• **Extracted data**
*** Begin section ***
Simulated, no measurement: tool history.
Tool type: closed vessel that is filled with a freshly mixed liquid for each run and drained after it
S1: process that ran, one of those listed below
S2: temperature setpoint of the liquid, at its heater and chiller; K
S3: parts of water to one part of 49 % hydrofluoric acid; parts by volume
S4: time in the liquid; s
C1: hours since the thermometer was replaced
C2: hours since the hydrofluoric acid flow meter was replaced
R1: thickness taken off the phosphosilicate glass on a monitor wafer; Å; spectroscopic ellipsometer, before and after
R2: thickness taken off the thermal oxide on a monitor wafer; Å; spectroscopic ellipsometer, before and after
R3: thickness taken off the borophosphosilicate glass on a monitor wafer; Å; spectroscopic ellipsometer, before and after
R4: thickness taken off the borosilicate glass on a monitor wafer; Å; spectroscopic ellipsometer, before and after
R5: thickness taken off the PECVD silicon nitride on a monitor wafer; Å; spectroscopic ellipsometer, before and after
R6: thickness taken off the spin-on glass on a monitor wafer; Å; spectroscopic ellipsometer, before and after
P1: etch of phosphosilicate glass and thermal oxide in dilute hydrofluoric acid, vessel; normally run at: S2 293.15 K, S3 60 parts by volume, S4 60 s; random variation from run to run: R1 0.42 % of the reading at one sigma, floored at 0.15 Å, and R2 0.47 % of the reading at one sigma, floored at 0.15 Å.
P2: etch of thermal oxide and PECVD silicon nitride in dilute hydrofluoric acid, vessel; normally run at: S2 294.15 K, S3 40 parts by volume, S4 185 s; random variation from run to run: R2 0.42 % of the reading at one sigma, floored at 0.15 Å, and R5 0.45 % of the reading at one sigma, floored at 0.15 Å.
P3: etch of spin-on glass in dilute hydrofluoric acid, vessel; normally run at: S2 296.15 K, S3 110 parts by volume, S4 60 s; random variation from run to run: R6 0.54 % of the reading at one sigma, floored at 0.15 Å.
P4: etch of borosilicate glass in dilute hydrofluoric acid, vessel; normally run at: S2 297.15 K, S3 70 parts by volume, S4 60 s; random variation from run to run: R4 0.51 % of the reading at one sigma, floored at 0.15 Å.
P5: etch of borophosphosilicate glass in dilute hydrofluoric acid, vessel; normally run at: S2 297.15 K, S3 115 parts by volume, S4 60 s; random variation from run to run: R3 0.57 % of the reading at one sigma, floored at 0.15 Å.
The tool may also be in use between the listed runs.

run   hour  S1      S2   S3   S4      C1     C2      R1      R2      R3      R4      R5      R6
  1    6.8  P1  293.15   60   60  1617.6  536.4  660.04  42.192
*** End section ***

Your task is to restate, word for word, the lines from the beginning of the records to the line with "C1: hours since the thermometer was replaced", inclusive.

Simulated, no measurement: tool history.
Tool type: closed vessel that is filled with a freshly mixed liquid for each run and drained after it
S1: process that ran, one of those listed below
S2: temperature setpoint of the liquid, at its heater and chiller; K
S3: parts of water to one part of 49 % hydrofluoric acid; parts by volume
S4: time in the liquid; s
C1: hours since the thermometer was replaced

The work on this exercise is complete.